Extracted data:
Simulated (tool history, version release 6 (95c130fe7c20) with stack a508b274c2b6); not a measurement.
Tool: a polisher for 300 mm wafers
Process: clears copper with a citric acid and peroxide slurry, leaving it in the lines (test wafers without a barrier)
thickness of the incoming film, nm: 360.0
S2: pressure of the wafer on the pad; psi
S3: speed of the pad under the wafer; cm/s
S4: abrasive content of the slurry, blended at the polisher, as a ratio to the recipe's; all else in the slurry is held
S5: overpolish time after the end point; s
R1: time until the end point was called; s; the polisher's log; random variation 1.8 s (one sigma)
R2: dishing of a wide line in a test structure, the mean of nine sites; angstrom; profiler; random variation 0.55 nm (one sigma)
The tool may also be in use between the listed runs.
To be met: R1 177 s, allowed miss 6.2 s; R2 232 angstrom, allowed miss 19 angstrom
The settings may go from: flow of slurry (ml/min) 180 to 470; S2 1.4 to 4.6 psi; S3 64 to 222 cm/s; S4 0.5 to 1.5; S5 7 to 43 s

Work item: Give back, unchanged, the run of lines in the listing above that begins at the line containing "R1: time until" and ends at the line containing "To be met: R1", both included.

Reply:
R1: time until the end point was called; s; the polisher's log; random variation 1.8 s (one sigma)
R2: dishing of a wide line in a test structure, the mean of nine sites; angstrom; profiler; random variation 0.55 nm (one sigma)
The tool may also be in use between the listed runs.
To be met: R1 177 s, allowed miss 6.2 s; R2 232 angstrom, allowed miss 19 angstrom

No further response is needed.